## WORK ORDER:
Verbatim, and with nothing else, reproduce the data below from its first line through the line containing "Think of the".

## SOURCE DATA:
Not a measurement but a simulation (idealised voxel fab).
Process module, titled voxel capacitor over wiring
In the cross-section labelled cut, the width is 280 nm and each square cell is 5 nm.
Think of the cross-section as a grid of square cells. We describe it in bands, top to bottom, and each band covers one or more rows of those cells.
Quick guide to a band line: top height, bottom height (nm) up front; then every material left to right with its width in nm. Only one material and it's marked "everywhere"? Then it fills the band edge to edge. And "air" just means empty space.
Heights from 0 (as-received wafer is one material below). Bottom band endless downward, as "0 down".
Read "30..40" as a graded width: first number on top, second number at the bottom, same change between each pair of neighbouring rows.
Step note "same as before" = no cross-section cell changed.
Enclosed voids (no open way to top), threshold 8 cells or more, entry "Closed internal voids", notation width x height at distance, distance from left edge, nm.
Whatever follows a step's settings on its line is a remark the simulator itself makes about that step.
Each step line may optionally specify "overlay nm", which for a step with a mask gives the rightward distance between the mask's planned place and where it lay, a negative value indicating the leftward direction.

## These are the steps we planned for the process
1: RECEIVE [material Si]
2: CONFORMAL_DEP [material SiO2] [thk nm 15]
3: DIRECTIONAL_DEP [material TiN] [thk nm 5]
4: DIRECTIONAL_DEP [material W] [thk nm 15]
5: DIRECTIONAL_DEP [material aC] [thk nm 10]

## ANSWER SPACE:
Not a measurement but a simulation (idealised voxel fab).
Process module, titled voxel capacitor over wiring
In the cross-section labelled cut, the width is 280 nm and each square cell is 5 nm.
Think of the cross-section as a grid of square cells. We describe it in bands, top to bottom, and each band covers one or more rows of those cells.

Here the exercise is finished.